● **SUPPLIED DATA**:
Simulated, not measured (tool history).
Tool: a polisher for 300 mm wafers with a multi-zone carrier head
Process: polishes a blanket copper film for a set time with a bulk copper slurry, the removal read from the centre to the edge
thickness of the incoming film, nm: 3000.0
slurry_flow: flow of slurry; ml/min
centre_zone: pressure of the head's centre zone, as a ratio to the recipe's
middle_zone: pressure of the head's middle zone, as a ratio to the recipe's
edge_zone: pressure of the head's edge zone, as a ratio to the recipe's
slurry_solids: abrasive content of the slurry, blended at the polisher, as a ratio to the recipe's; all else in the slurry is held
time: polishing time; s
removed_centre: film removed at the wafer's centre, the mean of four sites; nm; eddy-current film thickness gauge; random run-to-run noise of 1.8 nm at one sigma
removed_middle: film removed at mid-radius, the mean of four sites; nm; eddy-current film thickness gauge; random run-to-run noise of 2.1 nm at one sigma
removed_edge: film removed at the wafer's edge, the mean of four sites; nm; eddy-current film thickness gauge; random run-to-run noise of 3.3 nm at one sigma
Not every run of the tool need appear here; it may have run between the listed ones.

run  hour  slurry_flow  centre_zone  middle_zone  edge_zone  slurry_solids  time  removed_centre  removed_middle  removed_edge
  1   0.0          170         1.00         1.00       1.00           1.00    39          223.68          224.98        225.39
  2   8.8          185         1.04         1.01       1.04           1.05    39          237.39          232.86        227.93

● **WORK TASK**:
Retype the entries above. Match them exactly.

● **SOLUTION**:
Simulated, not measured (tool history).
Tool: a polisher for 300 mm wafers with a multi-zone carrier head
Process: polishes a blanket copper film for a set time with a bulk copper slurry, the removal read from the centre to the edge
thickness of the incoming film, nm: 3000.0
slurry_flow: flow of slurry; ml/min
centre_zone: pressure of the head's centre zone, as a ratio to the recipe's
middle_zone: pressure of the head's middle zone, as a ratio to the recipe's
edge_zone: pressure of the head's edge zone, as a ratio to the recipe's
slurry_solids: abrasive content of the slurry, blended at the polisher, as a ratio to the recipe's; all else in the slurry is held
time: polishing time; s
removed_centre: film removed at the wafer's centre, the mean of four sites; nm; eddy-current film thickness gauge; random run-to-run noise of 1.8 nm at one sigma
removed_middle: film removed at mid-radius, the mean of four sites; nm; eddy-current film thickness gauge; random run-to-run noise of 2.1 nm at one sigma
removed_edge: film removed at the wafer's edge, the mean of four sites; nm; eddy-current film thickness gauge; random run-to-run noise of 3.3 nm at one sigma
Not every run of the tool need appear here; it may have run between the listed ones.

run  hour  slurry_flow  centre_zone  middle_zone  edge_zone  slurry_solids  time  removed_centre  removed_middle  removed_edge
  1   0.0          170         1.00         1.00       1.00           1.00    39          223.68          224.98        225.39
  2   8.8          185         1.04         1.01       1.04           1.05    39          237.39          232.86        227.93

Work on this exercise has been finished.